Work instruction ▸ Could you write out the opening lines of the data, word for word, stopping after the line that contains "The cross-section on"?

Extracted material ▸
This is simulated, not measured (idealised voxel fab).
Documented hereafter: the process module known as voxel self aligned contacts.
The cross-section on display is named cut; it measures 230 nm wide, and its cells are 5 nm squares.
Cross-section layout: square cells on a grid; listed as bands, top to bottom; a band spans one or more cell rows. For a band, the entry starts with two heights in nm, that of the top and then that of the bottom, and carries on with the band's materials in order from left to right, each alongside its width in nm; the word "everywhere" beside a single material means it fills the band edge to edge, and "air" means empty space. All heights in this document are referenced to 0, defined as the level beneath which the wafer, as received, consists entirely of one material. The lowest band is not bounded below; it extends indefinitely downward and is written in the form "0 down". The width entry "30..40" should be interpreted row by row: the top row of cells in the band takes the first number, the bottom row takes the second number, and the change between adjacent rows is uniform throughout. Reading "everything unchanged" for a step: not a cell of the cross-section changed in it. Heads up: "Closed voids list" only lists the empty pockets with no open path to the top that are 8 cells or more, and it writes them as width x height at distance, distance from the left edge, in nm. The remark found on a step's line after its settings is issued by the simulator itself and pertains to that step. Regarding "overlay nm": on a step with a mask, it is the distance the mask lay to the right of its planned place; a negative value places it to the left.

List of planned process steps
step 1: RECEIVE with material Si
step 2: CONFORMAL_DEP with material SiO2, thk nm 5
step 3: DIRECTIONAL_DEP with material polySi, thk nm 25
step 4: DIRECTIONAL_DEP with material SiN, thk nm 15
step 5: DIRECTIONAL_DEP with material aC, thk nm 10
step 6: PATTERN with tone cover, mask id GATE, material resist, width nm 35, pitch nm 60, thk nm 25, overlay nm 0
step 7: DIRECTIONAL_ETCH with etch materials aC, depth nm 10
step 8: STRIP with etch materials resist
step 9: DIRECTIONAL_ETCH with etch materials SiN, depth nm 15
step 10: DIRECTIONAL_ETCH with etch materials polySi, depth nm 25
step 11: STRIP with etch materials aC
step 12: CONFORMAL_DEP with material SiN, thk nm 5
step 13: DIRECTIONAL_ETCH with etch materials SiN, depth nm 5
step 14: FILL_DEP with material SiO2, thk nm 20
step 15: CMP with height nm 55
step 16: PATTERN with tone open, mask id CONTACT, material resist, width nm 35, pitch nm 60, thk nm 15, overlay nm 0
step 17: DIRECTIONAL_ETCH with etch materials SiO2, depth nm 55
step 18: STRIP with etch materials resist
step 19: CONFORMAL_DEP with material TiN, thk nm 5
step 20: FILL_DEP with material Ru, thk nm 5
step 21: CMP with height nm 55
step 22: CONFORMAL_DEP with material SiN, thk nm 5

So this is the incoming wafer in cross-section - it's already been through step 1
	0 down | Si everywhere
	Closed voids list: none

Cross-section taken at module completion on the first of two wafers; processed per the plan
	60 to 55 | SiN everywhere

Response box ▸
This is simulated, not measured (idealised voxel fab).
Documented hereafter: the process module known as voxel self aligned contacts.
The cross-section on display is named cut; it measures 230 nm wide, and its cells are 5 nm squares.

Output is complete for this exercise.